BEGIN Extracted material

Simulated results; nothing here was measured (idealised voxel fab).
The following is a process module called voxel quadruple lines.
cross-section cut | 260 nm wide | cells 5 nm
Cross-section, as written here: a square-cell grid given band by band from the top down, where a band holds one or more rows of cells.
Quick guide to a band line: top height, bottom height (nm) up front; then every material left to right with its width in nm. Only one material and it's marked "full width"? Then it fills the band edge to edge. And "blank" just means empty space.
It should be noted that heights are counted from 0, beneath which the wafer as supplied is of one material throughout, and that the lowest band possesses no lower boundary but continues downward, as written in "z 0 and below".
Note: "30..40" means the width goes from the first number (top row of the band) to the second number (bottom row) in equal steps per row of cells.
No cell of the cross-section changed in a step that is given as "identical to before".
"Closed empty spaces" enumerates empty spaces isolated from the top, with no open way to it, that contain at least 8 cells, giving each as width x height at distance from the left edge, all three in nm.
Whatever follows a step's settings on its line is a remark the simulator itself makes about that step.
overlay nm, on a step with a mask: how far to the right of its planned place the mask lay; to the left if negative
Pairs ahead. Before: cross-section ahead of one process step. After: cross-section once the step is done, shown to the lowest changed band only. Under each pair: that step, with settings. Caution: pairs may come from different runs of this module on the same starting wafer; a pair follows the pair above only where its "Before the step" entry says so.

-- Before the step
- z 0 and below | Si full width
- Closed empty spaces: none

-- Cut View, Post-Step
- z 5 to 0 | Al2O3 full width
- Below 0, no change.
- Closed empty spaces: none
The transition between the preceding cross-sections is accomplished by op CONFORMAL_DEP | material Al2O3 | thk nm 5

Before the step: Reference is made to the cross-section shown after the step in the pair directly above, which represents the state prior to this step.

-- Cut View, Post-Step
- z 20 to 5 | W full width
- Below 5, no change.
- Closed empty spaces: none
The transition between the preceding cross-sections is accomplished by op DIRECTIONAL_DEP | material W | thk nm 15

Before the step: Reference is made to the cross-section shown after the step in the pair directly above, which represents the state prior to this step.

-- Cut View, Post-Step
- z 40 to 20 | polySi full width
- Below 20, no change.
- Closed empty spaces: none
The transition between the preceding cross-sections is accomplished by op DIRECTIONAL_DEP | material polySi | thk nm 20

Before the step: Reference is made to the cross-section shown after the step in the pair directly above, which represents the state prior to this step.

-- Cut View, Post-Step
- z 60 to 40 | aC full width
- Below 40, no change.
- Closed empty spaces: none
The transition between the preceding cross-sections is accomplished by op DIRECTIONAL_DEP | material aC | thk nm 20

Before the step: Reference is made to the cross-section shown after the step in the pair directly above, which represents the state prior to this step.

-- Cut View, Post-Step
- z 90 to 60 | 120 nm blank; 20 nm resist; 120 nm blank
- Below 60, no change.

END Extracted material

▸ Requirement
Return exactly the lines from the beginning of the data above through the one containing "Quick guide to", please. Include both end lines and add nothing else.

▸ Answer space
Simulated results; nothing here was measured (idealised voxel fab).
The following is a process module called voxel quadruple lines.
cross-section cut | 260 nm wide | cells 5 nm
Cross-section, as written here: a square-cell grid given band by band from the top down, where a band holds one or more rows of cells.
Quick guide to a band line: top height, bottom height (nm) up front; then every material left to right with its width in nm. Only one material and it's marked "full width"? Then it fills the band edge to edge. And "blank" just means empty space.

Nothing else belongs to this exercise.